## TASK ITEM
Set down, character for character, everything in the records below from the line holding "start_h: hours from" down to the line holding "step: UCB170_NSD_STRIP_09", and no other line.

## ENTRIES SHOWN
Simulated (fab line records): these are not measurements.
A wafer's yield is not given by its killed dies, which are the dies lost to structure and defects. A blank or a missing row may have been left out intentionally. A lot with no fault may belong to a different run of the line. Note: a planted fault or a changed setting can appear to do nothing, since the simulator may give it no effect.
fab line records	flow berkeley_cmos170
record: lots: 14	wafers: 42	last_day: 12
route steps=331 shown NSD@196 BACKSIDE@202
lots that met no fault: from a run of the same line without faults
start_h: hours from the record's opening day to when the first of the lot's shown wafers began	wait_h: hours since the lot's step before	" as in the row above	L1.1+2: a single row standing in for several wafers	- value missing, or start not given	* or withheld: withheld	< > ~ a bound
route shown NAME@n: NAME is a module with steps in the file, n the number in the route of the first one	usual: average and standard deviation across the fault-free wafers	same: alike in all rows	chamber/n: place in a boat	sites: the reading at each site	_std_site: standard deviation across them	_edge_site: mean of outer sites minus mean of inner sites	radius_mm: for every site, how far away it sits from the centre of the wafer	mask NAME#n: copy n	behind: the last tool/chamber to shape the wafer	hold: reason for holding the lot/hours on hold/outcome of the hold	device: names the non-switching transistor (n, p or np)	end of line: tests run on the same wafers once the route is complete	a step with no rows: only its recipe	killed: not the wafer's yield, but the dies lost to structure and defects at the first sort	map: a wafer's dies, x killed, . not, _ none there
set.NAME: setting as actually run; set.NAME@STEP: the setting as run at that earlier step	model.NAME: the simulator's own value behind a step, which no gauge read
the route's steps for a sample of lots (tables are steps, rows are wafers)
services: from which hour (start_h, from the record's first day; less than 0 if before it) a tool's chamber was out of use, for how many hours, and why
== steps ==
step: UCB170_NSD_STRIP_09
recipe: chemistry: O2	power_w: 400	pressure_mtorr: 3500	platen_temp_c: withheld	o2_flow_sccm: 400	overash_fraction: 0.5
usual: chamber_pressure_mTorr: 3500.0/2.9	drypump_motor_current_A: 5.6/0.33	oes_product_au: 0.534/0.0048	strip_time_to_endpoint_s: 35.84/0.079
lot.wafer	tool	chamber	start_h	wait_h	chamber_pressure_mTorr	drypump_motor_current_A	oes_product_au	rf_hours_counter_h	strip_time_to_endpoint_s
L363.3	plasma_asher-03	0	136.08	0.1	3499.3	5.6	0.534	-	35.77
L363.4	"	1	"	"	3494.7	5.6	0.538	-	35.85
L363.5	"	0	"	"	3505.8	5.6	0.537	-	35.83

## TASK RESULT
start_h: hours from the record's opening day to when the first of the lot's shown wafers began	wait_h: hours since the lot's step before	" as in the row above	L1.1+2: a single row standing in for several wafers	- value missing, or start not given	* or withheld: withheld	< > ~ a bound
route shown NAME@n: NAME is a module with steps in the file, n the number in the route of the first one	usual: average and standard deviation across the fault-free wafers	same: alike in all rows	chamber/n: place in a boat	sites: the reading at each site	_std_site: standard deviation across them	_edge_site: mean of outer sites minus mean of inner sites	radius_mm: for every site, how far away it sits from the centre of the wafer	mask NAME#n: copy n	behind: the last tool/chamber to shape the wafer	hold: reason for holding the lot/hours on hold/outcome of the hold	device: names the non-switching transistor (n, p or np)	end of line: tests run on the same wafers once the route is complete	a step with no rows: only its recipe	killed: not the wafer's yield, but the dies lost to structure and defects at the first sort	map: a wafer's dies, x killed, . not, _ none there
set.NAME: setting as actually run; set.NAME@STEP: the setting as run at that earlier step	model.NAME: the simulator's own value behind a step, which no gauge read
the route's steps for a sample of lots (tables are steps, rows are wafers)
services: from which hour (start_h, from the record's first day; less than 0 if before it) a tool's chamber was out of use, for how many hours, and why
== steps ==
step: UCB170_NSD_STRIP_09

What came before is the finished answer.